#### DATA SECTION
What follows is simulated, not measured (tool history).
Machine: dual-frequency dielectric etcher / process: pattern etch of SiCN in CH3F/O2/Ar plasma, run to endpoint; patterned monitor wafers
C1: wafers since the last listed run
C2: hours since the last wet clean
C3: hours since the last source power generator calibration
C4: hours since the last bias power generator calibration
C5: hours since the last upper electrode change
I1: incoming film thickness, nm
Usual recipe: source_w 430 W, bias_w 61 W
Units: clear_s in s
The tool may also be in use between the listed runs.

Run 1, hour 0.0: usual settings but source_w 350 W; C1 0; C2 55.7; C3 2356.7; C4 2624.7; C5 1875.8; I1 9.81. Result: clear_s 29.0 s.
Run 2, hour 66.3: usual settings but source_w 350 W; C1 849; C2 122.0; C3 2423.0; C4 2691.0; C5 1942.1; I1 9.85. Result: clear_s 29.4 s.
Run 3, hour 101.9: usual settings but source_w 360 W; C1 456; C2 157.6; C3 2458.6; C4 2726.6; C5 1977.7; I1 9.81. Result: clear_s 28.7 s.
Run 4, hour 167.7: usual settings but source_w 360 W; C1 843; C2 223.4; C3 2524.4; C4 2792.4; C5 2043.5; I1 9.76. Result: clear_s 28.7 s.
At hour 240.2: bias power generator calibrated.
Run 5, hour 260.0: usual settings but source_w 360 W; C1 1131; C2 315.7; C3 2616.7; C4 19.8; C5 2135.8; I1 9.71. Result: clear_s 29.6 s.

#### ASSIGNMENT
Write out only the lines that run from the line containing "C5: hours since" through the line containing "The tool may", both included, exactly as they appear above.

#### ANSWER AREA
C5: hours since the last upper electrode change
I1: incoming film thickness, nm
Usual recipe: source_w 430 W, bias_w 61 W
Units: clear_s in s
The tool may also be in use between the listed runs.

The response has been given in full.